Record extracts.
▼

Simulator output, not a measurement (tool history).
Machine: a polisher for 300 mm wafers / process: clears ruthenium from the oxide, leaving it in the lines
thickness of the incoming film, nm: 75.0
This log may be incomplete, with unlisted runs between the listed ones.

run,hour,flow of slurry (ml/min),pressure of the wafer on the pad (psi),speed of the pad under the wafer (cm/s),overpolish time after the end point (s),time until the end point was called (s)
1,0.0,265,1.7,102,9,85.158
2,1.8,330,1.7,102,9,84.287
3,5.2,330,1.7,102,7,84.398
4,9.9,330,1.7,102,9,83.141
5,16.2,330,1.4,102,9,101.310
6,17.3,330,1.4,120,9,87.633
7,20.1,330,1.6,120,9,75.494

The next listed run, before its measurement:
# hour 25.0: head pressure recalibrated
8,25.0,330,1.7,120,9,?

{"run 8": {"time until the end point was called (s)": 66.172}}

▲

Brief. Word for word, restate the data above from its first line down to and including the line with "8,25.0,330,1.7,120,9,?".

Written reply.
Simulator output, not a measurement (tool history).
Machine: a polisher for 300 mm wafers / process: clears ruthenium from the oxide, leaving it in the lines
thickness of the incoming film, nm: 75.0
This log may be incomplete, with unlisted runs between the listed ones.

run,hour,flow of slurry (ml/min),pressure of the wafer on the pad (psi),speed of the pad under the wafer (cm/s),overpolish time after the end point (s),time until the end point was called (s)
1,0.0,265,1.7,102,9,85.158
2,1.8,330,1.7,102,9,84.287
3,5.2,330,1.7,102,7,84.398
4,9.9,330,1.7,102,9,83.141
5,16.2,330,1.4,102,9,101.310
6,17.3,330,1.4,120,9,87.633
7,20.1,330,1.6,120,9,75.494

The next listed run, before its measurement:
# hour 25.0: head pressure recalibrated
8,25.0,330,1.7,120,9,?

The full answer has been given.